Top of Extracted data

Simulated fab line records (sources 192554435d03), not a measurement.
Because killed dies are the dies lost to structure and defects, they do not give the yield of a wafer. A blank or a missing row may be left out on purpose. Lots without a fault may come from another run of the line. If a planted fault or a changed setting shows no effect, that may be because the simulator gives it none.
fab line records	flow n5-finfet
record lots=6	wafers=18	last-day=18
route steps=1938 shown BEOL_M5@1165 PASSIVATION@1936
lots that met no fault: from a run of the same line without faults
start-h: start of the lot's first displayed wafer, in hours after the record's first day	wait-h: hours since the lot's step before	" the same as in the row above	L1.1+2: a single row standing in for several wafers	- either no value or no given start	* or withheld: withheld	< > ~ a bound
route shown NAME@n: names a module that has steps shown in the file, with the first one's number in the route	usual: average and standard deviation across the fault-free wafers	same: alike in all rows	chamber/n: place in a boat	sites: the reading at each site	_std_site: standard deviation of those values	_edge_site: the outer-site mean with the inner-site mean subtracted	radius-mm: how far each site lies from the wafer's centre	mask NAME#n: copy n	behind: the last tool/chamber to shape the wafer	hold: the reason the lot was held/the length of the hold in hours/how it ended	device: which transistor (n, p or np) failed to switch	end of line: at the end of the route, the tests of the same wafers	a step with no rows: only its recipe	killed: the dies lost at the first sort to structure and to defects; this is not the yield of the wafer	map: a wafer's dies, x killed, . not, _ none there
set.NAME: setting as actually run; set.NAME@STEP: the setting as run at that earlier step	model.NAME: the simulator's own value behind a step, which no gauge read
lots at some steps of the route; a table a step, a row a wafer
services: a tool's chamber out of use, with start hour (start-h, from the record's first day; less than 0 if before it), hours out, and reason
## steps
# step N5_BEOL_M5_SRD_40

Bottom of Extracted data

Above are the records; repeat exactly the lines from the one holding "lots that met" down to the one holding "start-h: start of", end lines included.

• Task result
lots that met no fault: from a run of the same line without faults
start-h: start of the lot's first displayed wafer, in hours after the record's first day	wait-h: hours since the lot's step before	" the same as in the row above	L1.1+2: a single row standing in for several wafers	- either no value or no given start	* or withheld: withheld	< > ~ a bound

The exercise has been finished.